Segment Start: RECORDS SHOWN

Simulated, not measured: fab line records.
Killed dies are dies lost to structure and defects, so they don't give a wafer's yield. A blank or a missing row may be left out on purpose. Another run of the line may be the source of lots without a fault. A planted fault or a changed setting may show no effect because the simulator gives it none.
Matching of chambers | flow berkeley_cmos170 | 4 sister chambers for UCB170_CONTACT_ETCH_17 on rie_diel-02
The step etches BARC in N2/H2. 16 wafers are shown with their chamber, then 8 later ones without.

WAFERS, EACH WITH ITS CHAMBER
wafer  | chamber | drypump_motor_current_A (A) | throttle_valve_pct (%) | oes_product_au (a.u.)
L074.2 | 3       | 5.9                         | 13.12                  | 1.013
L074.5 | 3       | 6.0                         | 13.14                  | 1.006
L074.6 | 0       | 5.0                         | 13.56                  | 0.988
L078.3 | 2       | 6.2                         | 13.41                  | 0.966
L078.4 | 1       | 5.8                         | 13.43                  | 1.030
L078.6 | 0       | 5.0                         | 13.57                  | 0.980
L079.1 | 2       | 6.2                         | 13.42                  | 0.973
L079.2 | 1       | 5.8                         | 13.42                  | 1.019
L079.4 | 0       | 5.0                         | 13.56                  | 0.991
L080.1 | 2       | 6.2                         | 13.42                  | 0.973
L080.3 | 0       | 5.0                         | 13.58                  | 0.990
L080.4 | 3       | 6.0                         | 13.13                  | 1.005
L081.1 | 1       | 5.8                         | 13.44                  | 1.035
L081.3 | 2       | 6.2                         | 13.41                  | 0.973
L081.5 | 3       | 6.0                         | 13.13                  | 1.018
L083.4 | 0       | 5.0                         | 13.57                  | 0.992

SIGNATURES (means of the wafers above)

Segment End: RECORDS SHOWN

WORK ORDER: Exactly as written, repeat each line from the beginning of the data above to the line containing "WAFERS, EACH WITH ITS CHAMBER", inclusive.

RESPONSE:
Simulated, not measured: fab line records.
Killed dies are dies lost to structure and defects, so they don't give a wafer's yield. A blank or a missing row may be left out on purpose. Another run of the line may be the source of lots without a fault. A planted fault or a changed setting may show no effect because the simulator gives it none.
Matching of chambers | flow berkeley_cmos170 | 4 sister chambers for UCB170_CONTACT_ETCH_17 on rie_diel-02
The step etches BARC in N2/H2. 16 wafers are shown with their chamber, then 8 later ones without.

WAFERS, EACH WITH ITS CHAMBER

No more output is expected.